- **EXTRACTED MATERIAL**
- - - -

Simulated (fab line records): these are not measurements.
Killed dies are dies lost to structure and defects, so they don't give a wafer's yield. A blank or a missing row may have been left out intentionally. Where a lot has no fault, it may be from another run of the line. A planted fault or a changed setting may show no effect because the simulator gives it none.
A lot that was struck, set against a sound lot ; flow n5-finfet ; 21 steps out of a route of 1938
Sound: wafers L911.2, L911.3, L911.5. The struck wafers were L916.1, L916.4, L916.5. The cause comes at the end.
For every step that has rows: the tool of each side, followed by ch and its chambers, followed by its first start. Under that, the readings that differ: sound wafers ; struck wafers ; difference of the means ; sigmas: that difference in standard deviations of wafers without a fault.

- - - -

- **EXERCISE**
Every line of the listing above is to be written out again exactly.

- **WRITTEN RESPONSE**
Simulated (fab line records): these are not measurements.
Killed dies are dies lost to structure and defects, so they don't give a wafer's yield. A blank or a missing row may have been left out intentionally. Where a lot has no fault, it may be from another run of the line. A planted fault or a changed setting may show no effect because the simulator gives it none.
A lot that was struck, set against a sound lot ; flow n5-finfet ; 21 steps out of a route of 1938
Sound: wafers L911.2, L911.3, L911.5. The struck wafers were L916.1, L916.4, L916.5. The cause comes at the end.
For every step that has rows: the tool of each side, followed by ch and its chambers, followed by its first start. Under that, the readings that differ: sound wafers ; struck wafers ; difference of the means ; sigmas: that difference in standard deviations of wafers without a fault.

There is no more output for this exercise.